+---+
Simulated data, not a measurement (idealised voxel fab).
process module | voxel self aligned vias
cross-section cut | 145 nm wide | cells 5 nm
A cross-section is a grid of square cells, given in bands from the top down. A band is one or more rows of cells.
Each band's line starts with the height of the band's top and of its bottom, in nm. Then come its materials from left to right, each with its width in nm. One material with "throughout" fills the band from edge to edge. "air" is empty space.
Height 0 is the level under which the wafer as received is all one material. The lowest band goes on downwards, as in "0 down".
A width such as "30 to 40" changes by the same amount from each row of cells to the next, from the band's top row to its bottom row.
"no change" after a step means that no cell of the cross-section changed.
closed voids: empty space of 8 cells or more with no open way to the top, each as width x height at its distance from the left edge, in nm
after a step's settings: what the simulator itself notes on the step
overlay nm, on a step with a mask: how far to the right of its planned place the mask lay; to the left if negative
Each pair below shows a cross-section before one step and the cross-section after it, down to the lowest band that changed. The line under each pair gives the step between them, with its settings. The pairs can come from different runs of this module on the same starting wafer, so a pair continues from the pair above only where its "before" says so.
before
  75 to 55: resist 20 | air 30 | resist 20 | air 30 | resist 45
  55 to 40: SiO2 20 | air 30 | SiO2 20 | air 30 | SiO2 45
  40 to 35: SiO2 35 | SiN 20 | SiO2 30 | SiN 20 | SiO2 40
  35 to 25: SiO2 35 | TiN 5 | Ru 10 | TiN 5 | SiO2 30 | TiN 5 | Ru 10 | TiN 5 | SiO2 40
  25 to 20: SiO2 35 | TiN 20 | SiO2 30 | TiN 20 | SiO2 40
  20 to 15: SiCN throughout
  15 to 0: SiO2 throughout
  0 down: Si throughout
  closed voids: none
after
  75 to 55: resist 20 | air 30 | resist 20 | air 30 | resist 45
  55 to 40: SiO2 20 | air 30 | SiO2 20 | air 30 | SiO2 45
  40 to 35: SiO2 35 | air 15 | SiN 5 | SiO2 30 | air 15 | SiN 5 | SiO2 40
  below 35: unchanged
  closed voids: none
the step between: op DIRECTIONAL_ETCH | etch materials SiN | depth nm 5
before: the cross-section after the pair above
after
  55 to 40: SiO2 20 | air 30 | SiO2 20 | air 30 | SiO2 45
+---+

__Work request__: Using the entries above, extract exactly the span from the line with "the cross-section changed." to the line with "after a step's", both lines included; leave out everything else.

__Answer section__:
"no change" after a step means that no cell of the cross-section changed.
closed voids: empty space of 8 cells or more with no open way to the top, each as width x height at its distance from the left edge, in nm
after a step's settings: what the simulator itself notes on the step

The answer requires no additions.